▶ _Given entries_
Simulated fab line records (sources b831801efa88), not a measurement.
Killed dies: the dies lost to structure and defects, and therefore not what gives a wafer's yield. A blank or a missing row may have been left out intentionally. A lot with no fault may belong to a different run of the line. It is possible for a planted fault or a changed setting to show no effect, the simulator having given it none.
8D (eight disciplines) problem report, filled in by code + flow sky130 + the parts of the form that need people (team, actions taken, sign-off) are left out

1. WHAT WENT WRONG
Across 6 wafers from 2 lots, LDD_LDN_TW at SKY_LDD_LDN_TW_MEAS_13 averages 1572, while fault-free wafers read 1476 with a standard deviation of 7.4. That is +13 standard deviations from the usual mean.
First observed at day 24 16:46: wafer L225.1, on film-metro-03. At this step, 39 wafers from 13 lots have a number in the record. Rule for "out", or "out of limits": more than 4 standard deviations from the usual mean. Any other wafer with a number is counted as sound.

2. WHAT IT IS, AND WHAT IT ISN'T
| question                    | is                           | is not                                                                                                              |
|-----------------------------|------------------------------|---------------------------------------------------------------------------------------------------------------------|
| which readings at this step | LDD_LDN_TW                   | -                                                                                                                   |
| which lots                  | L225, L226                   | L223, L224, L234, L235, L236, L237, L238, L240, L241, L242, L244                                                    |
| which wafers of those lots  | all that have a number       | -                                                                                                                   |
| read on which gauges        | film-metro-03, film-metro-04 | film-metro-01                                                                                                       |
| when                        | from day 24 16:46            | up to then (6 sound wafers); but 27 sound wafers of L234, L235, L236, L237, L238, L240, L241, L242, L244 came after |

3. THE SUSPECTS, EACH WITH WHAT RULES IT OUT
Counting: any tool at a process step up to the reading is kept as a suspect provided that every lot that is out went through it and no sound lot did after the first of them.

▶ _Brief_
All lines from the opening of the material through the line that contains "2. WHAT IT IS, AND WHAT IT ISN'T" are to be printed exactly, with no others.

▶ _Exercise result_
Simulated fab line records (sources b831801efa88), not a measurement.
Killed dies: the dies lost to structure and defects, and therefore not what gives a wafer's yield. A blank or a missing row may have been left out intentionally. A lot with no fault may belong to a different run of the line. It is possible for a planted fault or a changed setting to show no effect, the simulator having given it none.
8D (eight disciplines) problem report, filled in by code + flow sky130 + the parts of the form that need people (team, actions taken, sign-off) are left out

1. WHAT WENT WRONG
Across 6 wafers from 2 lots, LDD_LDN_TW at SKY_LDD_LDN_TW_MEAS_13 averages 1572, while fault-free wafers read 1476 with a standard deviation of 7.4. That is +13 standard deviations from the usual mean.
First observed at day 24 16:46: wafer L225.1, on film-metro-03. At this step, 39 wafers from 13 lots have a number in the record. Rule for "out", or "out of limits": more than 4 standard deviations from the usual mean. Any other wafer with a number is counted as sound.

2. WHAT IT IS, AND WHAT IT ISN'T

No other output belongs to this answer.